TASK ITEM
Nothing but the lines from the one containing "Answer: parallel lines" through the one containing "Reviewer: The caption", both included, should be given again, each exactly as written below.

|---|
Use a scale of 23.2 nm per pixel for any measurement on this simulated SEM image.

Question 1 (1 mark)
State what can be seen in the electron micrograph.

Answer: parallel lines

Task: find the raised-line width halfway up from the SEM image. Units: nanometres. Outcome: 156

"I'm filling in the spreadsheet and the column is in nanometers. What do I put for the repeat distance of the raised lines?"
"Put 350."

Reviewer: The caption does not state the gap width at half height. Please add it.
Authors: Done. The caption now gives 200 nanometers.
|---|

YOUR SOLUTION
Answer: parallel lines

Task: find the raised-line width halfway up from the SEM image. Units: nanometres. Outcome: 156

"I'm filling in the spreadsheet and the column is in nanometers. What do I put for the repeat distance of the raised lines?"
"Put 350."

Reviewer: The caption does not state the gap width at half height. Please add it.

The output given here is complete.